Data shown section start
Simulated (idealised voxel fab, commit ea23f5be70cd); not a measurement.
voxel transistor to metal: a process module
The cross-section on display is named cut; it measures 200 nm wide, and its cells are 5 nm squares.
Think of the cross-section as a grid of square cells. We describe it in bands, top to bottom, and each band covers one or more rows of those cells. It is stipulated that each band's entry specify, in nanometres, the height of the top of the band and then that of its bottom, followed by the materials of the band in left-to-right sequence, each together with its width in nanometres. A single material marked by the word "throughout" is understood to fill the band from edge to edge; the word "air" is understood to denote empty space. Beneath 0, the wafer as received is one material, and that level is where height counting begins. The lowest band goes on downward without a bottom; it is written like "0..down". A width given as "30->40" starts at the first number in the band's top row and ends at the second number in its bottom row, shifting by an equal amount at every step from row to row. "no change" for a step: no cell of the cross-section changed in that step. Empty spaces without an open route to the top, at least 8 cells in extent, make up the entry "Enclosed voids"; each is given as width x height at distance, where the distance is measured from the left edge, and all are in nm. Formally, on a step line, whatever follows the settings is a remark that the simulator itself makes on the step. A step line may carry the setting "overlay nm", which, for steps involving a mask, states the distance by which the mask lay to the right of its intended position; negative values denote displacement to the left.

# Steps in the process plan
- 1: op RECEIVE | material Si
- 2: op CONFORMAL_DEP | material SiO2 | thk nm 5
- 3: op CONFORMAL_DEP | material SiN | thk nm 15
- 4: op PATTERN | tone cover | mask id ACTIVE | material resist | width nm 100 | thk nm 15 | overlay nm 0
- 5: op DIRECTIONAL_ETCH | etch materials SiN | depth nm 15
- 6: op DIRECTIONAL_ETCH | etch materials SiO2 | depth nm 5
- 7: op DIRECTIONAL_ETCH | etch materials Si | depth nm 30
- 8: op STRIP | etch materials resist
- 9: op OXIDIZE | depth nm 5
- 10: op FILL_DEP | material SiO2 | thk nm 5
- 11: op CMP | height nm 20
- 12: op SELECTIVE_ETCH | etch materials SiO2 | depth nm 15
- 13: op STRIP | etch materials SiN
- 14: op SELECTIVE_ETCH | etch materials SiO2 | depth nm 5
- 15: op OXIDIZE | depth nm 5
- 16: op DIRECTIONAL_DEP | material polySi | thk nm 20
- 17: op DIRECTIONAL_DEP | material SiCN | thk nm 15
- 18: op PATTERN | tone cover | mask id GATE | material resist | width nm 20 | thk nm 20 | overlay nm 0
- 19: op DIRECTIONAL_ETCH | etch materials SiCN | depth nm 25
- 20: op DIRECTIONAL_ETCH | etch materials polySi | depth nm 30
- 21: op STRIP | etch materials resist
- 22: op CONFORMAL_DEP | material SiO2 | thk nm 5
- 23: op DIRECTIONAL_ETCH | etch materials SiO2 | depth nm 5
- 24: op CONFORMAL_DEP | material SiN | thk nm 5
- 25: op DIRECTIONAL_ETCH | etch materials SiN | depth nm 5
Data shown section end

[Activity]: Beginning at the line with "- 2: op CONFORMAL_DEP" and ending at the line with "- 24: op CONFORMAL_DEP", reproduce each line of the data above exactly, and add no other lines.

[Task solution]:
- 2: op CONFORMAL_DEP | material SiO2 | thk nm 5
- 3: op CONFORMAL_DEP | material SiN | thk nm 15
- 4: op PATTERN | tone cover | mask id ACTIVE | material resist | width nm 100 | thk nm 15 | overlay nm 0
- 5: op DIRECTIONAL_ETCH | etch materials SiN | depth nm 15
- 6: op DIRECTIONAL_ETCH | etch materials SiO2 | depth nm 5
- 7: op DIRECTIONAL_ETCH | etch materials Si | depth nm 30
- 8: op STRIP | etch materials resist
- 9: op OXIDIZE | depth nm 5
- 10: op FILL_DEP | material SiO2 | thk nm 5
- 11: op CMP | height nm 20
- 12: op SELECTIVE_ETCH | etch materials SiO2 | depth nm 15
- 13: op STRIP | etch materials SiN
- 14: op SELECTIVE_ETCH | etch materials SiO2 | depth nm 5
- 15: op OXIDIZE | depth nm 5
- 16: op DIRECTIONAL_DEP | material polySi | thk nm 20
- 17: op DIRECTIONAL_DEP | material SiCN | thk nm 15
- 18: op PATTERN | tone cover | mask id GATE | material resist | width nm 20 | thk nm 20 | overlay nm 0
- 19: op DIRECTIONAL_ETCH | etch materials SiCN | depth nm 25
- 20: op DIRECTIONAL_ETCH | etch materials polySi | depth nm 30
- 21: op STRIP | etch materials resist
- 22: op CONFORMAL_DEP | material SiO2 | thk nm 5
- 23: op DIRECTIONAL_ETCH | etch materials SiO2 | depth nm 5
- 24: op CONFORMAL_DEP | material SiN | thk nm 5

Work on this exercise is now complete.